-- BRIEF --
Start with the first line of the material. Repeat each line exactly through the one that contains "HHHHHHHHHHHHHHHHHHHHHHHHHHHHHHLH".

::::::

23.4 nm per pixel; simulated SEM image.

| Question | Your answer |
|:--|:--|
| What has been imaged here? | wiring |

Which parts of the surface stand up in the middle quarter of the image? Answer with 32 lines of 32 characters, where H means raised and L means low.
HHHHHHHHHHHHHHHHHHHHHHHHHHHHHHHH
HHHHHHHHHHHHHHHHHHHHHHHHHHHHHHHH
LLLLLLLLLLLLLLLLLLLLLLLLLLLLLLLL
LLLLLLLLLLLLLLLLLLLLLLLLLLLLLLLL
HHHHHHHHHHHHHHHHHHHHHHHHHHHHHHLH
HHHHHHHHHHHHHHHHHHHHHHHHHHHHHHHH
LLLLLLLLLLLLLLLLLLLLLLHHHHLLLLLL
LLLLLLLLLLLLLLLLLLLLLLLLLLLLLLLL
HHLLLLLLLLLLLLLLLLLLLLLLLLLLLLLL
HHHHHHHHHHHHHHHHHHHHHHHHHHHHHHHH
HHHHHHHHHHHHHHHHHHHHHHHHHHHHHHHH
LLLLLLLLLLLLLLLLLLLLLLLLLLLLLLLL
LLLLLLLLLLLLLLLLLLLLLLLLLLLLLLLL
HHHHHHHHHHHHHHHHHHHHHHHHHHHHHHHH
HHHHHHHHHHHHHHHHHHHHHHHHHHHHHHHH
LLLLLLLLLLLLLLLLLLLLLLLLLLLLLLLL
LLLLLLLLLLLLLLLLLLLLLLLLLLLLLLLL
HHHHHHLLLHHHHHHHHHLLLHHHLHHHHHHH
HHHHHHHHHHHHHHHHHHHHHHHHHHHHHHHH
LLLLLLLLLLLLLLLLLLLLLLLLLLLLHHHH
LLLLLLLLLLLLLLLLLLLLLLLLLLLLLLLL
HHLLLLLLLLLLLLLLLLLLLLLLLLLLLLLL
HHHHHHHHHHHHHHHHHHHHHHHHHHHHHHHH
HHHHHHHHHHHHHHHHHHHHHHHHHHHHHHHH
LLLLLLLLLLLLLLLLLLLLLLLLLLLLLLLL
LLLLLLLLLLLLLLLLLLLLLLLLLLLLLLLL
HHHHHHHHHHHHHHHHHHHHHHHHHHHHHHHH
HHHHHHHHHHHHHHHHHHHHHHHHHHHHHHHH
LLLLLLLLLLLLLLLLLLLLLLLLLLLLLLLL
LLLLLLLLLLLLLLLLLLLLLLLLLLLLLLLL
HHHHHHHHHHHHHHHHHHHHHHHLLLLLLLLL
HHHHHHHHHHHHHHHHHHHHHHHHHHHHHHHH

::::::

-- SOLUTION --
23.4 nm per pixel; simulated SEM image.

| Question | Your answer |
|:--|:--|
| What has been imaged here? | wiring |

Which parts of the surface stand up in the middle quarter of the image? Answer with 32 lines of 32 characters, where H means raised and L means low.
HHHHHHHHHHHHHHHHHHHHHHHHHHHHHHHH
HHHHHHHHHHHHHHHHHHHHHHHHHHHHHHHH
LLLLLLLLLLLLLLLLLLLLLLLLLLLLLLLL
LLLLLLLLLLLLLLLLLLLLLLLLLLLLLLLL
HHHHHHHHHHHHHHHHHHHHHHHHHHHHHHLH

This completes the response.